ASSIGNMENT
Given the records below, would you repeat exactly the lines that begin at the one containing "60 nanometres" and end at the one containing "Sure, it's 137.", inclusive?

★ ★ ★ ★ ★ ★ ★

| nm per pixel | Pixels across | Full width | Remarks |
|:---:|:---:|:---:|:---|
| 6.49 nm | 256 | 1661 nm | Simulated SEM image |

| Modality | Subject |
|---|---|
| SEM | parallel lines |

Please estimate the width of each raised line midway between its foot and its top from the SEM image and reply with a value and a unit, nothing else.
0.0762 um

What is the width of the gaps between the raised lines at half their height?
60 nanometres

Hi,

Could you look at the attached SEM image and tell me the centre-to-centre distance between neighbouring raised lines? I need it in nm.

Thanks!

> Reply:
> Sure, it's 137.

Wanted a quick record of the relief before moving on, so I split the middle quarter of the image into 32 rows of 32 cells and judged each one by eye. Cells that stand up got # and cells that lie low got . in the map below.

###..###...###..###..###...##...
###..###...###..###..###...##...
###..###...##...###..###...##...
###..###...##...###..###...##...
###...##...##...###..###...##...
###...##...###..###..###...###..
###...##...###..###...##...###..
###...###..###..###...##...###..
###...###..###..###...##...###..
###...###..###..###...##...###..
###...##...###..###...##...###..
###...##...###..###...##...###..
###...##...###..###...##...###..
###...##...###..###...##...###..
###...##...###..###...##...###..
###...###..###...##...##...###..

★ ★ ★ ★ ★ ★ ★

TASK RESPONSE
60 nanometres

Hi,

Could you look at the attached SEM image and tell me the centre-to-centre distance between neighbouring raised lines? I need it in nm.

Thanks!

> Reply:
> Sure, it's 137.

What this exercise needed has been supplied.